#### [Work request]
From the listing below, reproduce word for word the part that opens with the line containing "Your answer |" and closes with the line containing "XXX---------XXXX"; reproduce nothing else.

#### [Data]
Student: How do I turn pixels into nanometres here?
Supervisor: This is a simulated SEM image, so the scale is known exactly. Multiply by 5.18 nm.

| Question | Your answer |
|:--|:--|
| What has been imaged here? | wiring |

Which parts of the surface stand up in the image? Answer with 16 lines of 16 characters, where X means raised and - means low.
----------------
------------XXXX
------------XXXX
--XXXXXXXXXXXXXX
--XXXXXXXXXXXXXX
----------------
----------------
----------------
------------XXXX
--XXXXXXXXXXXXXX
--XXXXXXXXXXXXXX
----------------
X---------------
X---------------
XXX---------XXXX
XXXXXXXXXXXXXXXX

#### [Written answer]
| Question | Your answer |
|:--|:--|
| What has been imaged here? | wiring |

Which parts of the surface stand up in the image? Answer with 16 lines of 16 characters, where X means raised and - means low.
----------------
------------XXXX
------------XXXX
--XXXXXXXXXXXXXX
--XXXXXXXXXXXXXX
----------------
----------------
----------------
------------XXXX
--XXXXXXXXXXXXXX
--XXXXXXXXXXXXXX
----------------
X---------------
X---------------
XXX---------XXXX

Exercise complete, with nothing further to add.